--- Dataset entries ---
══════════

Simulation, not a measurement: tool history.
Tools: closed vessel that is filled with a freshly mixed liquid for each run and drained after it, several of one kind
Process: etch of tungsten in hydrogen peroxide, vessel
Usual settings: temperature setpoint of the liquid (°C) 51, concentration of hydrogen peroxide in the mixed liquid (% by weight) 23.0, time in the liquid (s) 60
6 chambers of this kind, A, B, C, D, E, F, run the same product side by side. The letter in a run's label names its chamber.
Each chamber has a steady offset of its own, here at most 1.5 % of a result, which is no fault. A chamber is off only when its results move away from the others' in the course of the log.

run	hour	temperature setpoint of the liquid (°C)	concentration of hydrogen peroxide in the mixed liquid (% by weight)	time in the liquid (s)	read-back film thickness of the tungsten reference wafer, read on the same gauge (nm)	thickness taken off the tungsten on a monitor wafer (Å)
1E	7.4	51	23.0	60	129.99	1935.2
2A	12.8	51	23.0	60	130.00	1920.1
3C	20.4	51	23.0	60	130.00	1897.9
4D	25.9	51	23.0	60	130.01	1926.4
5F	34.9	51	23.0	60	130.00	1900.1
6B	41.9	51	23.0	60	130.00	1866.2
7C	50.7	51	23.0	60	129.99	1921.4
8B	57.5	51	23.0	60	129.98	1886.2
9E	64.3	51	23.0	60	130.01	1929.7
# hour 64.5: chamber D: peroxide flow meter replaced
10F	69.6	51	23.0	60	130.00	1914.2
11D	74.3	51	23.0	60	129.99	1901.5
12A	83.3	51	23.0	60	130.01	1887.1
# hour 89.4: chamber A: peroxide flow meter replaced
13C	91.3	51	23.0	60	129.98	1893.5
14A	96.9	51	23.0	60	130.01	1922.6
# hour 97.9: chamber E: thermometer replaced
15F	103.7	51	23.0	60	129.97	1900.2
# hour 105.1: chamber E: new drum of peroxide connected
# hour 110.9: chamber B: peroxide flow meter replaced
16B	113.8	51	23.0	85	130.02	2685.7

══════════

--- Work task ---
Please transcribe the data exactly from its first line. End with the line that contains "# hour 110.9: chamber".

--- Written solution ---
Simulation, not a measurement: tool history.
Tools: closed vessel that is filled with a freshly mixed liquid for each run and drained after it, several of one kind
Process: etch of tungsten in hydrogen peroxide, vessel
Usual settings: temperature setpoint of the liquid (°C) 51, concentration of hydrogen peroxide in the mixed liquid (% by weight) 23.0, time in the liquid (s) 60
6 chambers of this kind, A, B, C, D, E, F, run the same product side by side. The letter in a run's label names its chamber.
Each chamber has a steady offset of its own, here at most 1.5 % of a result, which is no fault. A chamber is off only when its results move away from the others' in the course of the log.

run	hour	temperature setpoint of the liquid (°C)	concentration of hydrogen peroxide in the mixed liquid (% by weight)	time in the liquid (s)	read-back film thickness of the tungsten reference wafer, read on the same gauge (nm)	thickness taken off the tungsten on a monitor wafer (Å)
1E	7.4	51	23.0	60	129.99	1935.2
2A	12.8	51	23.0	60	130.00	1920.1
3C	20.4	51	23.0	60	130.00	1897.9
4D	25.9	51	23.0	60	130.01	1926.4
5F	34.9	51	23.0	60	130.00	1900.1
6B	41.9	51	23.0	60	130.00	1866.2
7C	50.7	51	23.0	60	129.99	1921.4
8B	57.5	51	23.0	60	129.98	1886.2
9E	64.3	51	23.0	60	130.01	1929.7
# hour 64.5: chamber D: peroxide flow meter replaced
10F	69.6	51	23.0	60	130.00	1914.2
11D	74.3	51	23.0	60	129.99	1901.5
12A	83.3	51	23.0	60	130.01	1887.1
# hour 89.4: chamber A: peroxide flow meter replaced
13C	91.3	51	23.0	60	129.98	1893.5
14A	96.9	51	23.0	60	130.01	1922.6
# hour 97.9: chamber E: thermometer replaced
15F	103.7	51	23.0	60	129.97	1900.2
# hour 105.1: chamber E: new drum of peroxide connected
# hour 110.9: chamber B: peroxide flow meter replaced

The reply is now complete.